__ACTIVITY__
In the material below, transcribe every line from the first through the line holding "5 chambers of", exactly, and stop after that line.

- - - - -

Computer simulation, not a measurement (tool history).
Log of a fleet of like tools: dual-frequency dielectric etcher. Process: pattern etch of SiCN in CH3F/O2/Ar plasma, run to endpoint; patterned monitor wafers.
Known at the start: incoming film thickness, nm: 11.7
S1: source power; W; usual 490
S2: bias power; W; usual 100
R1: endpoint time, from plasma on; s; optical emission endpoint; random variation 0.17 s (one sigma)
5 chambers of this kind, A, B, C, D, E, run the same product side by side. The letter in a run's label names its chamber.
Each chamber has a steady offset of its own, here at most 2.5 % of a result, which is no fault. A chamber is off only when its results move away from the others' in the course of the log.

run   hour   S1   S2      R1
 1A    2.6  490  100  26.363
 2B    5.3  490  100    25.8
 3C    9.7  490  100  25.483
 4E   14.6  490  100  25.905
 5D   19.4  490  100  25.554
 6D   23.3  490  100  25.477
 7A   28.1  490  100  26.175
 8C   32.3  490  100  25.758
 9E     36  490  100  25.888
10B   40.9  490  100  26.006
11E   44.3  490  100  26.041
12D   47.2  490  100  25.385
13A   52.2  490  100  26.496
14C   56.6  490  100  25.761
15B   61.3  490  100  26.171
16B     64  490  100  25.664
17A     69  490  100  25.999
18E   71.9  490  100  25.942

- - - - -

__RESPONSE BOX__
Computer simulation, not a measurement (tool history).
Log of a fleet of like tools: dual-frequency dielectric etcher. Process: pattern etch of SiCN in CH3F/O2/Ar plasma, run to endpoint; patterned monitor wafers.
Known at the start: incoming film thickness, nm: 11.7
S1: source power; W; usual 490
S2: bias power; W; usual 100
R1: endpoint time, from plasma on; s; optical emission endpoint; random variation 0.17 s (one sigma)
5 chambers of this kind, A, B, C, D, E, run the same product side by side. The letter in a run's label names its chamber.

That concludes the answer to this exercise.